Return the records below word for word.

### Recorded data ###
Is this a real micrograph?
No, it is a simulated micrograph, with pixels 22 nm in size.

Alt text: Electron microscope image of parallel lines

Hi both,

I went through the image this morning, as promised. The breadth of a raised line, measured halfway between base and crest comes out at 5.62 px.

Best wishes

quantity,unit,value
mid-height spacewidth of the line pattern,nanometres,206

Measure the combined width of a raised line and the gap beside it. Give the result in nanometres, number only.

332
###

• [Answer box]:
Is this a real micrograph?
No, it is a simulated micrograph, with pixels 22 nm in size.

Alt text: Electron microscope image of parallel lines

Hi both,

I went through the image this morning, as promised. The breadth of a raised line, measured halfway between base and crest comes out at 5.62 px.

Best wishes

quantity,unit,value
mid-height spacewidth of the line pattern,nanometres,206

Measure the combined width of a raised line and the gap beside it. Give the result in nanometres, number only.

332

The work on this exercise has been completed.